WORK REQUEST: Set down the entries below once more, precisely as they stand.

____ GIVEN ENTRIES

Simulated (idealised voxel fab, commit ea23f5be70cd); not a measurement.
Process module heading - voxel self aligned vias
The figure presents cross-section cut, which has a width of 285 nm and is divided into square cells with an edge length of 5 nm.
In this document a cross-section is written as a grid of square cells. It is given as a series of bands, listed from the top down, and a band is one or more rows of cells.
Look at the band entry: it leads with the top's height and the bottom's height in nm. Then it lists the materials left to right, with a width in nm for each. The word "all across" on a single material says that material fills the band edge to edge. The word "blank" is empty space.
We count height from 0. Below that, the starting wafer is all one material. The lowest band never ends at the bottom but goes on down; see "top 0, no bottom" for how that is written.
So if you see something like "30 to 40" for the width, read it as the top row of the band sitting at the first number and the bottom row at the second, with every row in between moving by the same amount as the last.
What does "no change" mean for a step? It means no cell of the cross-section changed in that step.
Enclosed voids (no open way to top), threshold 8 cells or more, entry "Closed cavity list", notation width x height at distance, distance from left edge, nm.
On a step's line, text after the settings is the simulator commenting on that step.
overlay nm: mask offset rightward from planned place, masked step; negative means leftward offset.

________

ANSWER SPACE:
Simulated (idealised voxel fab, commit ea23f5be70cd); not a measurement.
Process module heading - voxel self aligned vias
The figure presents cross-section cut, which has a width of 285 nm and is divided into square cells with an edge length of 5 nm.
In this document a cross-section is written as a grid of square cells. It is given as a series of bands, listed from the top down, and a band is one or more rows of cells.
Look at the band entry: it leads with the top's height and the bottom's height in nm. Then it lists the materials left to right, with a width in nm for each. The word "all across" on a single material says that material fills the band edge to edge. The word "blank" is empty space.
We count height from 0. Below that, the starting wafer is all one material. The lowest band never ends at the bottom but goes on down; see "top 0, no bottom" for how that is written.
So if you see something like "30 to 40" for the width, read it as the top row of the band sitting at the first number and the bottom row at the second, with every row in between moving by the same amount as the last.
What does "no change" mean for a step? It means no cell of the cross-section changed in that step.
Enclosed voids (no open way to top), threshold 8 cells or more, entry "Closed cavity list", notation width x height at distance, distance from left edge, nm.
On a step's line, text after the settings is the simulator commenting on that step.
overlay nm: mask offset rightward from planned place, masked step; negative means leftward offset.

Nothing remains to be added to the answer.